◆ Records provided
- - -

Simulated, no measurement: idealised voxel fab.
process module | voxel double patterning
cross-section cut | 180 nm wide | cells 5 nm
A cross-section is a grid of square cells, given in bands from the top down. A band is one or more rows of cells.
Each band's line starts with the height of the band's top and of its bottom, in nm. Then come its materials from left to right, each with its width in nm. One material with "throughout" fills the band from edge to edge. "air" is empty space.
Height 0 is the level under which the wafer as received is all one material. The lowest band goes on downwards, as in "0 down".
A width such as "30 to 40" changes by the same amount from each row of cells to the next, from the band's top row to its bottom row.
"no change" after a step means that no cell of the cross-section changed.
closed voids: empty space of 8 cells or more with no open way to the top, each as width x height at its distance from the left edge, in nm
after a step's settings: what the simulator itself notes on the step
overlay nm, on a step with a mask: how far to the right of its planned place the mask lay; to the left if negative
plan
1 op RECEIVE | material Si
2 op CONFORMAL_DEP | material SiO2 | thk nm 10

- - -

Write each record above out again exactly as it reads.

◆ Exercise output
Simulated, no measurement: idealised voxel fab.
process module | voxel double patterning
cross-section cut | 180 nm wide | cells 5 nm
A cross-section is a grid of square cells, given in bands from the top down. A band is one or more rows of cells.
Each band's line starts with the height of the band's top and of its bottom, in nm. Then come its materials from left to right, each with its width in nm. One material with "throughout" fills the band from edge to edge. "air" is empty space.
Height 0 is the level under which the wafer as received is all one material. The lowest band goes on downwards, as in "0 down".
A width such as "30 to 40" changes by the same amount from each row of cells to the next, from the band's top row to its bottom row.
"no change" after a step means that no cell of the cross-section changed.
closed voids: empty space of 8 cells or more with no open way to the top, each as width x height at its distance from the left edge, in nm
after a step's settings: what the simulator itself notes on the step
overlay nm, on a step with a mask: how far to the right of its planned place the mask lay; to the left if negative
plan
1 op RECEIVE | material Si
2 op CONFORMAL_DEP | material SiO2 | thk nm 10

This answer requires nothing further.